# WORK ORDER:
Locate the line that contains "00011111111000000000000000001111" in the entries below, then repeat it and every following line through the line that contains "01111111111000000000000111101111", exactly, and no others.

# LISTED ENTRIES:
_____
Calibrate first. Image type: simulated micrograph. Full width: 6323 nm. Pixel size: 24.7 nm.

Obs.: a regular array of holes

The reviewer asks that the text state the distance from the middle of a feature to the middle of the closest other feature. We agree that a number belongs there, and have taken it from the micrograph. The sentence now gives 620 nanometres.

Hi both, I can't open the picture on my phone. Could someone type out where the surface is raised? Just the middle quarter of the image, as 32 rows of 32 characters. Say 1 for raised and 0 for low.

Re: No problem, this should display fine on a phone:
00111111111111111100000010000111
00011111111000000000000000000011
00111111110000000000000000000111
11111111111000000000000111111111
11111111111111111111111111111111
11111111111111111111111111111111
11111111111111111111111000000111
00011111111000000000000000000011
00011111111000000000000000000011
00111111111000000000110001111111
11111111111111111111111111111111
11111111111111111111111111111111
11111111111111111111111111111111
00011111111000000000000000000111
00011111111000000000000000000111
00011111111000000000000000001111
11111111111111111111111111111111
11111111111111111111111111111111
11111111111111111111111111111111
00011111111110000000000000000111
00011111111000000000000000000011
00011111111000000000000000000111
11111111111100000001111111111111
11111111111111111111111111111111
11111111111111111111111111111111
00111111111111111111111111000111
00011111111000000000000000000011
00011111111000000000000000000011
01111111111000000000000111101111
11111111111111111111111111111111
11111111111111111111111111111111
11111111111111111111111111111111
_____

# EXERCISE RESULT:
00011111111000000000000000001111
11111111111111111111111111111111
11111111111111111111111111111111
11111111111111111111111111111111
00011111111110000000000000000111
00011111111000000000000000000011
00011111111000000000000000000111
11111111111100000001111111111111
11111111111111111111111111111111
11111111111111111111111111111111
00111111111111111111111111000111
00011111111000000000000000000011
00011111111000000000000000000011
01111111111000000000000111101111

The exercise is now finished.